**Raw data:**

-*-*-

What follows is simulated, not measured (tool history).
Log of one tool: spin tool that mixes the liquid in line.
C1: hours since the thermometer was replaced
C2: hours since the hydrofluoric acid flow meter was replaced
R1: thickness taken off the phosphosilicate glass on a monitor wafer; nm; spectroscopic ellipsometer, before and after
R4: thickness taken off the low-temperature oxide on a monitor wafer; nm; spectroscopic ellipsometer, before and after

-*-*-

**Exercise:**
Copy out the material exactly, omitting nothing.

**Response:**
What follows is simulated, not measured (tool history).
Log of one tool: spin tool that mixes the liquid in line.
C1: hours since the thermometer was replaced
C2: hours since the hydrofluoric acid flow meter was replaced
R1: thickness taken off the phosphosilicate glass on a monitor wafer; nm; spectroscopic ellipsometer, before and after
R4: thickness taken off the low-temperature oxide on a monitor wafer; nm; spectroscopic ellipsometer, before and after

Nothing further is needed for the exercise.